▶ _DATA EXTRACT_:
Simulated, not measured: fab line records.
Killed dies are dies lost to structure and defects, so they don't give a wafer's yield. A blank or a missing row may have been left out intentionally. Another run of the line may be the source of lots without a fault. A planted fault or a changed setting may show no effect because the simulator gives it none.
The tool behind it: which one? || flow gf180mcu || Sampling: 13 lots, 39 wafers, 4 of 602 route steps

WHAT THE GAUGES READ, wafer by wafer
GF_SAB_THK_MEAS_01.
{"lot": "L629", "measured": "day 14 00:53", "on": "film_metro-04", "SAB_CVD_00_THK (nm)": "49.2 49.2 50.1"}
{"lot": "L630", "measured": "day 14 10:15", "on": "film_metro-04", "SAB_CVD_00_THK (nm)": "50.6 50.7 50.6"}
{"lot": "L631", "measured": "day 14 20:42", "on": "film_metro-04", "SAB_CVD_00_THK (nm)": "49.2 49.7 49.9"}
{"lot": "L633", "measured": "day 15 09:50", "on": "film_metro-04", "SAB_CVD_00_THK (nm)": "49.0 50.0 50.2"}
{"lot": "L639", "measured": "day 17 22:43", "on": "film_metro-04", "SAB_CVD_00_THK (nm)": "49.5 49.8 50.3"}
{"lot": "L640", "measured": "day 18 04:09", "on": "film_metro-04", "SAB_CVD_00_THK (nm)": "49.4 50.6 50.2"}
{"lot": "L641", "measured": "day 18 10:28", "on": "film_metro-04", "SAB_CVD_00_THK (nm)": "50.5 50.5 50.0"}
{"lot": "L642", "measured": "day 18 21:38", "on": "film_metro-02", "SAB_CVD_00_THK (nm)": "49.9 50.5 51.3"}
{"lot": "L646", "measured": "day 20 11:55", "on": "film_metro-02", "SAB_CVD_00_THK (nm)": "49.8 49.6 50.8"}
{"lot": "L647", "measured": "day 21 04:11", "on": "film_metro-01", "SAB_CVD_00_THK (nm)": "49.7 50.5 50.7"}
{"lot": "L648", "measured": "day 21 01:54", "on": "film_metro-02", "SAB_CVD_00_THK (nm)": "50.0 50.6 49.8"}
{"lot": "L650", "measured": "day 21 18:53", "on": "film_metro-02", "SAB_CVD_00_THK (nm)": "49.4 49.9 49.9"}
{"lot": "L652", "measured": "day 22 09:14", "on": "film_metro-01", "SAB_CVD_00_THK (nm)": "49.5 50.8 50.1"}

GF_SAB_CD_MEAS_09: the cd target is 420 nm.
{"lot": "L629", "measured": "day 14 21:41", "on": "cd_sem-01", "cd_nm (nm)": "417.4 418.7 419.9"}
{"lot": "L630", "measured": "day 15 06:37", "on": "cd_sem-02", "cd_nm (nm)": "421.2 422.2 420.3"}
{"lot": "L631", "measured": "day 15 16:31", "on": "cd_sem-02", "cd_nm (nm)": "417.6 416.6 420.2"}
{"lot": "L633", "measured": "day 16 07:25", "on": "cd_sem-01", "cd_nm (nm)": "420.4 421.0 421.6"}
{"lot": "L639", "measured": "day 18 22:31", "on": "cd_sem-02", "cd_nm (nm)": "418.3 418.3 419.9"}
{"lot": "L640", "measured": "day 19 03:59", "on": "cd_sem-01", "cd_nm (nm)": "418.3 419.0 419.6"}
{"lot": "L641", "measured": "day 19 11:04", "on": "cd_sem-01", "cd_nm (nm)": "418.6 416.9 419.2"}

▶ _TASK ITEM_: Return exactly the leading lines of the listing, stopping after the line in which "GF_SAB_THK_MEAS_01." occurs.

▶ _TASK RESULT_:
Simulated, not measured: fab line records.
Killed dies are dies lost to structure and defects, so they don't give a wafer's yield. A blank or a missing row may have been left out intentionally. Another run of the line may be the source of lots without a fault. A planted fault or a changed setting may show no effect because the simulator gives it none.
The tool behind it: which one? || flow gf180mcu || Sampling: 13 lots, 39 wafers, 4 of 602 route steps

WHAT THE GAUGES READ, wafer by wafer
GF_SAB_THK_MEAS_01.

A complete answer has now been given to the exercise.